**REQUIREMENT**:
Give an exact reproduction of all the lines in the listing.

**RECORDS PROVIDED**:
_ _ _ _ _ _ _
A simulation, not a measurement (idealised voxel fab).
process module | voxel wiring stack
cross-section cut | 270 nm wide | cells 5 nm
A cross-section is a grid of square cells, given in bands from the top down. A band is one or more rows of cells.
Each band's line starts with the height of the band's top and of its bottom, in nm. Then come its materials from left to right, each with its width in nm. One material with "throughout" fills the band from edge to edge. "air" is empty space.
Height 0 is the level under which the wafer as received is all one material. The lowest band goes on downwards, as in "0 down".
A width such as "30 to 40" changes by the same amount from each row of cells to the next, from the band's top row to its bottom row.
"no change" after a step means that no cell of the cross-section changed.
_ _ _ _ _ _ _

**ANSWER BOX**:
A simulation, not a measurement (idealised voxel fab).
process module | voxel wiring stack
cross-section cut | 270 nm wide | cells 5 nm
A cross-section is a grid of square cells, given in bands from the top down. A band is one or more rows of cells.
Each band's line starts with the height of the band's top and of its bottom, in nm. Then come its materials from left to right, each with its width in nm. One material with "throughout" fills the band from edge to edge. "air" is empty space.
Height 0 is the level under which the wafer as received is all one material. The lowest band goes on downwards, as in "0 down".
A width such as "30 to 40" changes by the same amount from each row of cells to the next, from the band's top row to its bottom row.
"no change" after a step means that no cell of the cross-section changed.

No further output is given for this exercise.